(Work task):
Write out all of the records, keeping each one exactly as written.

(Extracted material):
....................
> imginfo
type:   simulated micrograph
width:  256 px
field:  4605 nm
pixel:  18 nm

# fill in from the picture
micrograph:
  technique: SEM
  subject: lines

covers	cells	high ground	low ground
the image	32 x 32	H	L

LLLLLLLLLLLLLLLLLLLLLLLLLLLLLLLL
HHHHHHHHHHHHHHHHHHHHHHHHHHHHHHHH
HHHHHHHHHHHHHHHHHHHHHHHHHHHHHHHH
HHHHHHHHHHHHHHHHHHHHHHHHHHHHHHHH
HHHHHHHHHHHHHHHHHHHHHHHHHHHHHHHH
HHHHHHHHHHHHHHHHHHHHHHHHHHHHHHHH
....................

(Written answer):
> imginfo
type:   simulated micrograph
width:  256 px
field:  4605 nm
pixel:  18 nm

# fill in from the picture
micrograph:
  technique: SEM
  subject: lines

covers	cells	high ground	low ground
the image	32 x 32	H	L

LLLLLLLLLLLLLLLLLLLLLLLLLLLLLLLL
HHHHHHHHHHHHHHHHHHHHHHHHHHHHHHHH
HHHHHHHHHHHHHHHHHHHHHHHHHHHHHHHH
HHHHHHHHHHHHHHHHHHHHHHHHHHHHHHHH
HHHHHHHHHHHHHHHHHHHHHHHHHHHHHHHH
HHHHHHHHHHHHHHHHHHHHHHHHHHHHHHHH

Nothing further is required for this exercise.